_ _ _ _ _

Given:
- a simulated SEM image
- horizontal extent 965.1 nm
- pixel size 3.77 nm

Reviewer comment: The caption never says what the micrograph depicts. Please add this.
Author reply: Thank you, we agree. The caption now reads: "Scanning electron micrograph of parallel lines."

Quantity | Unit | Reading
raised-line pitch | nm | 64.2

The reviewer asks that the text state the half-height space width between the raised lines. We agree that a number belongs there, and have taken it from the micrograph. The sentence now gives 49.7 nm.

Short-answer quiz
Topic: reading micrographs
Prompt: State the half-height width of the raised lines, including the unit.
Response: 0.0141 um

_ _ _ _ _

▸ REQUIREMENT
Return the listing in full, matching each word exactly.

▸ TASK RESULT
Given:
- a simulated SEM image
- horizontal extent 965.1 nm
- pixel size 3.77 nm

Reviewer comment: The caption never says what the micrograph depicts. Please add this.
Author reply: Thank you, we agree. The caption now reads: "Scanning electron micrograph of parallel lines."

Quantity | Unit | Reading
raised-line pitch | nm | 64.2

The reviewer asks that the text state the half-height space width between the raised lines. We agree that a number belongs there, and have taken it from the micrograph. The sentence now gives 49.7 nm.

Short-answer quiz
Topic: reading micrographs
Prompt: State the half-height width of the raised lines, including the unit.
Response: 0.0141 um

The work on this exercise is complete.